§ **INFORMATION SUPPLIED**:
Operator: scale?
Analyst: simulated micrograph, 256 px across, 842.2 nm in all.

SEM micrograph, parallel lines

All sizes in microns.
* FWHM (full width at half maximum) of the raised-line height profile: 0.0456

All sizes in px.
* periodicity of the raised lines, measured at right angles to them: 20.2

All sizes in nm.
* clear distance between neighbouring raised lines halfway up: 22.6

§ **ASSIGNMENT**: Retype all of the data shown above, word for word.

§ **TASK RESPONSE**:
Operator: scale?
Analyst: simulated micrograph, 256 px across, 842.2 nm in all.

SEM micrograph, parallel lines

All sizes in microns.
* FWHM (full width at half maximum) of the raised-line height profile: 0.0456

All sizes in px.
* periodicity of the raised lines, measured at right angles to them: 20.2

All sizes in nm.
* clear distance between neighbouring raised lines halfway up: 22.6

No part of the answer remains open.